DATASET ENTRIES:
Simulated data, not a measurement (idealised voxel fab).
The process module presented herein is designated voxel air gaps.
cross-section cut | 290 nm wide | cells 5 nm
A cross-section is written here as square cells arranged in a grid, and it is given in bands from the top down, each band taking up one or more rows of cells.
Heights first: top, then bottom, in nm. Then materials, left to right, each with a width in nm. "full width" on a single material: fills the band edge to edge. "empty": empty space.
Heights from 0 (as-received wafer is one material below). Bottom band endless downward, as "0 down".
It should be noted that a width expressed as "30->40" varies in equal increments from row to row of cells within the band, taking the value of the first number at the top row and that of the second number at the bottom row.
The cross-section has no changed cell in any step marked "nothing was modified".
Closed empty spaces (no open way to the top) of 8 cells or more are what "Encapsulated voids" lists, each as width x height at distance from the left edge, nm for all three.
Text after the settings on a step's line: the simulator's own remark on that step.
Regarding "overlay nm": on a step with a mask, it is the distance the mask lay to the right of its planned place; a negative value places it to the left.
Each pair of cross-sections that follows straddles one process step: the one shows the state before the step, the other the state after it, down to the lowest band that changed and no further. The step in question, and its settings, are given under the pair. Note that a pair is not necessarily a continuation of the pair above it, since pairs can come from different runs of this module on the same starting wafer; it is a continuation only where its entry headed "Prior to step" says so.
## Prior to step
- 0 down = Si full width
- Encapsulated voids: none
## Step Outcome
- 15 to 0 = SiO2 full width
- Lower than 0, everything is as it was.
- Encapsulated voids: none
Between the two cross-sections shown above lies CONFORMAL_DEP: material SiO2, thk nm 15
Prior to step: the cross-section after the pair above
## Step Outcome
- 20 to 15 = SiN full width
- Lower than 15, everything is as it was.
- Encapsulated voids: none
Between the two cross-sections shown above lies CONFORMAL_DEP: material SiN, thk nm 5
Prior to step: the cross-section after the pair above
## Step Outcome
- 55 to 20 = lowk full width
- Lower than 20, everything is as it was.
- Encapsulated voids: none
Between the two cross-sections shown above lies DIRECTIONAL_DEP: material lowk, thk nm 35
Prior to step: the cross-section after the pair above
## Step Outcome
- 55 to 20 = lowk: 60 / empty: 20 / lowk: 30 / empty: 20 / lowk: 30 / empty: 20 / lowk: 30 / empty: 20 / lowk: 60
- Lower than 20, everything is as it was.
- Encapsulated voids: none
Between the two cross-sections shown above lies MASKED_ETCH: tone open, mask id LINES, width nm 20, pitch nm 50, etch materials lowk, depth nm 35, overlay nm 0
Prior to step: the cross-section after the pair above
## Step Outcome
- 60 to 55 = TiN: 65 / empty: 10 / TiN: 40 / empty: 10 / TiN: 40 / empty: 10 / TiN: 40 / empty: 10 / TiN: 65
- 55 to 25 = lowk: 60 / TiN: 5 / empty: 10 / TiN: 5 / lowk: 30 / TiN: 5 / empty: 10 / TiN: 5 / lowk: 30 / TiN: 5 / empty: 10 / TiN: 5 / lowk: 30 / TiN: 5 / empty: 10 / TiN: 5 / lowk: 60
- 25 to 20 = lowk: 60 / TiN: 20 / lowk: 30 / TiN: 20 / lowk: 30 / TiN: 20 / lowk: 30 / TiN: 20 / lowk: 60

WORK REQUEST: Look above for the line with "Heights first: top, then" and the line with "It should be". Write out those two lines and all the lines between them, exactly, and no others.

EXERCISE ANSWER:
Heights first: top, then bottom, in nm. Then materials, left to right, each with a width in nm. "full width" on a single material: fills the band edge to edge. "empty": empty space.
Heights from 0 (as-received wafer is one material below). Bottom band endless downward, as "0 down".
It should be noted that a width expressed as "30->40" varies in equal increments from row to row of cells within the band, taking the value of the first number at the top row and that of the second number at the bottom row.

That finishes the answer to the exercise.